* [Material provided]

______

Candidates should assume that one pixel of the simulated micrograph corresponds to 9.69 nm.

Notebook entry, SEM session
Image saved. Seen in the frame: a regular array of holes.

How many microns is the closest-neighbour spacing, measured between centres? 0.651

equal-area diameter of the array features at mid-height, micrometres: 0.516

______

* [Activity] Return a word-for-word copy of the lines from the beginning of the listing to the line holding "How many microns", both kept.

* [Task answer]
Candidates should assume that one pixel of the simulated micrograph corresponds to 9.69 nm.

Notebook entry, SEM session
Image saved. Seen in the frame: a regular array of holes.

How many microns is the closest-neighbour spacing, measured between centres? 0.651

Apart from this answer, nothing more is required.